- **WORK REQUEST**: Within the entries below, find the portion that opens with the line containing "You can add" and closes with the line containing "planned process steps**". Retype that portion exactly and only.

- **DATA PROVIDED**:
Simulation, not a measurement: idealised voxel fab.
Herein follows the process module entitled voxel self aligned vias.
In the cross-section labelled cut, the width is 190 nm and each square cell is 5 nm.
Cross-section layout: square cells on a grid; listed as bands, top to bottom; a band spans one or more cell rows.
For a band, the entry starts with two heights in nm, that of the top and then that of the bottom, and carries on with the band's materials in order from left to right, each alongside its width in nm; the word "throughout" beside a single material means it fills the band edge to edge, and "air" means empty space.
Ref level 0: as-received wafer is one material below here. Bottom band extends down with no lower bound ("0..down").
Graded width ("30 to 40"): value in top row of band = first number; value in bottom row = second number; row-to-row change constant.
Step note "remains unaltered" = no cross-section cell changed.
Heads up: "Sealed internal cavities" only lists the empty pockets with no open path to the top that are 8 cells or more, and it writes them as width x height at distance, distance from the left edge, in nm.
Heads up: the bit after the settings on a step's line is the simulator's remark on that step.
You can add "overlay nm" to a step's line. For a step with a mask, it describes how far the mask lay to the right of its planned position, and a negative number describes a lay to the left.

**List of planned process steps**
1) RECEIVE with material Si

- **RESPONSE BOX**:
You can add "overlay nm" to a step's line. For a step with a mask, it describes how far the mask lay to the right of its planned position, and a negative number describes a lay to the left.

**List of planned process steps**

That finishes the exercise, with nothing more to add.